Retype the material exactly, ending with the line containing "the cross-section changed.".

————

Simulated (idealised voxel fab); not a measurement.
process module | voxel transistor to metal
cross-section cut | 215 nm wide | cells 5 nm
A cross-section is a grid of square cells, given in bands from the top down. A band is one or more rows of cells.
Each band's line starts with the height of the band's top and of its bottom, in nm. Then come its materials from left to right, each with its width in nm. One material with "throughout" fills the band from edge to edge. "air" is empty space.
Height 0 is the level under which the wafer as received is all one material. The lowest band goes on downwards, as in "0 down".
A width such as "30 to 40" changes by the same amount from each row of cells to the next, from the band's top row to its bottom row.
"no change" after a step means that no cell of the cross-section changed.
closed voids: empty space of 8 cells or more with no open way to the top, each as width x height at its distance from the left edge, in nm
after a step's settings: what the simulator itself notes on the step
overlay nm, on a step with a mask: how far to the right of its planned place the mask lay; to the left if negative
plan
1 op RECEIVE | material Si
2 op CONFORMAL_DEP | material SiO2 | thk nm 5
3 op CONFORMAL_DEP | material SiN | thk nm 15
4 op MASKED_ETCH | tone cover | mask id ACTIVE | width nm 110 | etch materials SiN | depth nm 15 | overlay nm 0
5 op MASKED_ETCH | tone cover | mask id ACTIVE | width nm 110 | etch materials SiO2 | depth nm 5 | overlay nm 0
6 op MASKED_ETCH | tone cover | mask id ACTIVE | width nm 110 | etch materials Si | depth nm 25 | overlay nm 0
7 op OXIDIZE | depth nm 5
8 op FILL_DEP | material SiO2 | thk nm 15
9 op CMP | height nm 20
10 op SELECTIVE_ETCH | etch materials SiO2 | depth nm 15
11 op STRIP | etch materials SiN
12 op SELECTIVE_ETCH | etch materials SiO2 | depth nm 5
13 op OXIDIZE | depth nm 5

————

* ANSWER SPACE
Simulated (idealised voxel fab); not a measurement.
process module | voxel transistor to metal
cross-section cut | 215 nm wide | cells 5 nm
A cross-section is a grid of square cells, given in bands from the top down. A band is one or more rows of cells.
Each band's line starts with the height of the band's top and of its bottom, in nm. Then come its materials from left to right, each with its width in nm. One material with "throughout" fills the band from edge to edge. "air" is empty space.
Height 0 is the level under which the wafer as received is all one material. The lowest band goes on downwards, as in "0 down".
A width such as "30 to 40" changes by the same amount from each row of cells to the next, from the band's top row to its bottom row.
"no change" after a step means that no cell of the cross-section changed.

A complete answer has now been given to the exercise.